## [ASSIGNED TASK]
The expected output is an exact restatement of all the records.

········

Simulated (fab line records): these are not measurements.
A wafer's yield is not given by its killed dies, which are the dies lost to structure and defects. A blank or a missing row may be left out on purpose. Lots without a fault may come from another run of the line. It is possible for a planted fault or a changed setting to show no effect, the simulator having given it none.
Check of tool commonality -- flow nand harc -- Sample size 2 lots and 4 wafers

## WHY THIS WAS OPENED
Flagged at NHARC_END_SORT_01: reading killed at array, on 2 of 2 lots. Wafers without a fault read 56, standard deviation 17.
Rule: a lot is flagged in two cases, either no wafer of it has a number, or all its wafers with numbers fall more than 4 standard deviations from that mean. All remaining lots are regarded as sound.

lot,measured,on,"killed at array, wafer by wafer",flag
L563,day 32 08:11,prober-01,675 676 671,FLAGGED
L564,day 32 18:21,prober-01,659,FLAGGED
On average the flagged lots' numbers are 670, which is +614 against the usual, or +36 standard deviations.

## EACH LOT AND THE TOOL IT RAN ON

········

## [TASK ANSWER]
Simulated (fab line records): these are not measurements.
A wafer's yield is not given by its killed dies, which are the dies lost to structure and defects. A blank or a missing row may be left out on purpose. Lots without a fault may come from another run of the line. It is possible for a planted fault or a changed setting to show no effect, the simulator having given it none.
Check of tool commonality -- flow nand harc -- Sample size 2 lots and 4 wafers

## WHY THIS WAS OPENED
Flagged at NHARC_END_SORT_01: reading killed at array, on 2 of 2 lots. Wafers without a fault read 56, standard deviation 17.
Rule: a lot is flagged in two cases, either no wafer of it has a number, or all its wafers with numbers fall more than 4 standard deviations from that mean. All remaining lots are regarded as sound.

lot,measured,on,"killed at array, wafer by wafer",flag
L563,day 32 08:11,prober-01,675 676 671,FLAGGED
L564,day 32 18:21,prober-01,659,FLAGGED
On average the flagged lots' numbers are 670, which is +614 against the usual, or +36 standard deviations.

## EACH LOT AND THE TOOL IT RAN ON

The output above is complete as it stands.